▸ **Work order**
Copy every record below, exactly as written.

▸ **Extracted data**
┌────────

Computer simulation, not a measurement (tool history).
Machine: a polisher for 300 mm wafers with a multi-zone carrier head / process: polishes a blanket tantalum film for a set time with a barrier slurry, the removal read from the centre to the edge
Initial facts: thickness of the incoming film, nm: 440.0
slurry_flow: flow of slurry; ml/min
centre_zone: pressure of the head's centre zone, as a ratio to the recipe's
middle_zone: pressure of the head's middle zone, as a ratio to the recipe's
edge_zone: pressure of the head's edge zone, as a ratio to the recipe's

└────────

▸ **Answer section**
Computer simulation, not a measurement (tool history).
Machine: a polisher for 300 mm wafers with a multi-zone carrier head / process: polishes a blanket tantalum film for a set time with a barrier slurry, the removal read from the centre to the edge
Initial facts: thickness of the incoming film, nm: 440.0
slurry_flow: flow of slurry; ml/min
centre_zone: pressure of the head's centre zone, as a ratio to the recipe's
middle_zone: pressure of the head's middle zone, as a ratio to the recipe's
edge_zone: pressure of the head's edge zone, as a ratio to the recipe's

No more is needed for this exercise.